__Action item__: For the material below, return exactly the lines starting at the one holding "The two images" and ending at the one holding "Your spot: 360 nm from the left edge", counting both as part of the range.

__Exercise data__:
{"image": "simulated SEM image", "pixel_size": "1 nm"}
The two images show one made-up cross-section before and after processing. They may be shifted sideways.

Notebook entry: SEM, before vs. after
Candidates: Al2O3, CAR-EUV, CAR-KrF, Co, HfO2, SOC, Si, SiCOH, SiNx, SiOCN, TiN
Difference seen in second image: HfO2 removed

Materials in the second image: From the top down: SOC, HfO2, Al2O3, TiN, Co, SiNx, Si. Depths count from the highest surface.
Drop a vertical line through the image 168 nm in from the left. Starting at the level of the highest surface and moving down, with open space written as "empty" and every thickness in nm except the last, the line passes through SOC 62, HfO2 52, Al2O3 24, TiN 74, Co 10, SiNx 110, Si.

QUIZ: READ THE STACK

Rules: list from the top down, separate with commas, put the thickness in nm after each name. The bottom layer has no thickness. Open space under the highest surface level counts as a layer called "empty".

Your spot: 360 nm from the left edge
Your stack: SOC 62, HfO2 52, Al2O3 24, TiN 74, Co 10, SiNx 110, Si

__Answer area__:
The two images show one made-up cross-section before and after processing. They may be shifted sideways.

Notebook entry: SEM, before vs. after
Candidates: Al2O3, CAR-EUV, CAR-KrF, Co, HfO2, SOC, Si, SiCOH, SiNx, SiOCN, TiN
Difference seen in second image: HfO2 removed

Materials in the second image: From the top down: SOC, HfO2, Al2O3, TiN, Co, SiNx, Si. Depths count from the highest surface.
Drop a vertical line through the image 168 nm in from the left. Starting at the level of the highest surface and moving down, with open space written as "empty" and every thickness in nm except the last, the line passes through SOC 62, HfO2 52, Al2O3 24, TiN 74, Co 10, SiNx 110, Si.

QUIZ: READ THE STACK

Rules: list from the top down, separate with commas, put the thickness in nm after each name. The bottom layer has no thickness. Open space under the highest surface level counts as a layer called "empty".

Your spot: 360 nm from the left edge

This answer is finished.